Exercise » Nothing in the listing should be dropped or altered when it is copied.

..............................

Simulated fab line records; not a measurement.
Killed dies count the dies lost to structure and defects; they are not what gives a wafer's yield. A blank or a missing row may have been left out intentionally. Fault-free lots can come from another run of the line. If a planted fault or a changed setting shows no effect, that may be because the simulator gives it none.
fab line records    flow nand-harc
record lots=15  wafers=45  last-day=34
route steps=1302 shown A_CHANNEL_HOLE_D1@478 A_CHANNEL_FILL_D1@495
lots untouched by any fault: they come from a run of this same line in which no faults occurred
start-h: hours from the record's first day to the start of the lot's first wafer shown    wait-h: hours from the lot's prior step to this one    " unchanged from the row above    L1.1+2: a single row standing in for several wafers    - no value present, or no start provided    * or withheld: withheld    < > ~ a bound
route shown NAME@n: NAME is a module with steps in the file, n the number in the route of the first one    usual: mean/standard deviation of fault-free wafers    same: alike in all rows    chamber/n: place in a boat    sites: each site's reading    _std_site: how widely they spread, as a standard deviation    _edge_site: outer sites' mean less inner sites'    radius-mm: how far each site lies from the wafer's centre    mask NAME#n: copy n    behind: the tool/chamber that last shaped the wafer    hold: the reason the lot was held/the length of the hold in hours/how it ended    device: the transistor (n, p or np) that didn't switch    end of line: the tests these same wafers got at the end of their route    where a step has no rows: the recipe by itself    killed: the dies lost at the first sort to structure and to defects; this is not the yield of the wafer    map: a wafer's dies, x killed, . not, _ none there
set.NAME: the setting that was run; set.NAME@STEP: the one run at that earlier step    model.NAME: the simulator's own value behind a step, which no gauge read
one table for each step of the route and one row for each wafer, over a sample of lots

..............................

Your response »
Simulated fab line records; not a measurement.
Killed dies count the dies lost to structure and defects; they are not what gives a wafer's yield. A blank or a missing row may have been left out intentionally. Fault-free lots can come from another run of the line. If a planted fault or a changed setting shows no effect, that may be because the simulator gives it none.
fab line records    flow nand-harc
record lots=15  wafers=45  last-day=34
route steps=1302 shown A_CHANNEL_HOLE_D1@478 A_CHANNEL_FILL_D1@495
lots untouched by any fault: they come from a run of this same line in which no faults occurred
start-h: hours from the record's first day to the start of the lot's first wafer shown    wait-h: hours from the lot's prior step to this one    " unchanged from the row above    L1.1+2: a single row standing in for several wafers    - no value present, or no start provided    * or withheld: withheld    < > ~ a bound
route shown NAME@n: NAME is a module with steps in the file, n the number in the route of the first one    usual: mean/standard deviation of fault-free wafers    same: alike in all rows    chamber/n: place in a boat    sites: each site's reading    _std_site: how widely they spread, as a standard deviation    _edge_site: outer sites' mean less inner sites'    radius-mm: how far each site lies from the wafer's centre    mask NAME#n: copy n    behind: the tool/chamber that last shaped the wafer    hold: the reason the lot was held/the length of the hold in hours/how it ended    device: the transistor (n, p or np) that didn't switch    end of line: the tests these same wafers got at the end of their route    where a step has no rows: the recipe by itself    killed: the dies lost at the first sort to structure and to defects; this is not the yield of the wafer    map: a wafer's dies, x killed, . not, _ none there
set.NAME: the setting that was run; set.NAME@STEP: the one run at that earlier step    model.NAME: the simulator's own value behind a step, which no gauge read
one table for each step of the route and one row for each wafer, over a sample of lots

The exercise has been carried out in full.